### SOURCE MATERIAL
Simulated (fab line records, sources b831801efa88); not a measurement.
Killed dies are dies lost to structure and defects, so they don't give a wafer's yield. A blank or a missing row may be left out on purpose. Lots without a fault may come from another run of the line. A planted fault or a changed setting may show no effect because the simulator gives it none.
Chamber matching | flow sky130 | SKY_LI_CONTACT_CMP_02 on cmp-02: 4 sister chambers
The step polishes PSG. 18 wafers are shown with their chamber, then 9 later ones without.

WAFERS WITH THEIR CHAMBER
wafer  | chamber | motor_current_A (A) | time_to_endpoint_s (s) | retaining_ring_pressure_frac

### WORK ITEM
Above are some records; extract every one of them exactly.

### REPLY
Simulated (fab line records, sources b831801efa88); not a measurement.
Killed dies are dies lost to structure and defects, so they don't give a wafer's yield. A blank or a missing row may be left out on purpose. Lots without a fault may come from another run of the line. A planted fault or a changed setting may show no effect because the simulator gives it none.
Chamber matching | flow sky130 | SKY_LI_CONTACT_CMP_02 on cmp-02: 4 sister chambers
The step polishes PSG. 18 wafers are shown with their chamber, then 9 later ones without.

WAFERS WITH THEIR CHAMBER
wafer  | chamber | motor_current_A (A) | time_to_endpoint_s (s) | retaining_ring_pressure_frac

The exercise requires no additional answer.